*** Opening Supplied entries ***

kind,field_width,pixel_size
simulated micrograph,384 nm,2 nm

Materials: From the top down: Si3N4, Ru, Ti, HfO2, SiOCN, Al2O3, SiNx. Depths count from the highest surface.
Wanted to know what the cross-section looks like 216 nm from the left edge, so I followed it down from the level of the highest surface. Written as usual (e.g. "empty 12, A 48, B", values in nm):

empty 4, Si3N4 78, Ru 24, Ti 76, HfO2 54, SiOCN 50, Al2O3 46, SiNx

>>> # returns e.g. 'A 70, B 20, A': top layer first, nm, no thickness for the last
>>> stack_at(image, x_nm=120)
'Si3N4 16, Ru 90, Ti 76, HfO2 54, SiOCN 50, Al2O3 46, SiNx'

*** Closing Supplied entries ***

- Action item -
Look above for the line containing "simulated micrograph,384 nm,2 nm". Output from there through the line containing "Materials: From the", exactly and inclusively.

- Answer box -
simulated micrograph,384 nm,2 nm

Materials: From the top down: Si3N4, Ru, Ti, HfO2, SiOCN, Al2O3, SiNx. Depths count from the highest surface.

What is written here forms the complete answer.